WORK ORDER
Locate the line that contains "R2: dishing of" in the entries below, then repeat it and every following line through the line that contains "S5 | R1 | R2 |", exactly, and no others.

++++ DATA SUPPLIED
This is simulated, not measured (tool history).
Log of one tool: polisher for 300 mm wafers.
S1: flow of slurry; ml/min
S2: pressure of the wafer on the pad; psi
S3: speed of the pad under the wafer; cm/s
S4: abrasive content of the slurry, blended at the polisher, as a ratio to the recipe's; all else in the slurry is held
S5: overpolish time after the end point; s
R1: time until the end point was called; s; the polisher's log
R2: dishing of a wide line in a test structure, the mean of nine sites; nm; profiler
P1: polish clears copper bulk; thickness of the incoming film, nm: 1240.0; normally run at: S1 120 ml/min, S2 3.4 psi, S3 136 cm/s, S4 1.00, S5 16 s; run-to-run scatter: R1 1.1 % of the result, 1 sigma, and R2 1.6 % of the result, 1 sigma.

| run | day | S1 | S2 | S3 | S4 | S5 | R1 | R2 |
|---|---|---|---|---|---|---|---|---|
++++++++

EXERCISE RESPONSE
R2: dishing of a wide line in a test structure, the mean of nine sites; nm; profiler
P1: polish clears copper bulk; thickness of the incoming film, nm: 1240.0; normally run at: S1 120 ml/min, S2 3.4 psi, S3 136 cm/s, S4 1.00, S5 16 s; run-to-run scatter: R1 1.1 % of the result, 1 sigma, and R2 1.6 % of the result, 1 sigma.

| run | day | S1 | S2 | S3 | S4 | S5 | R1 | R2 |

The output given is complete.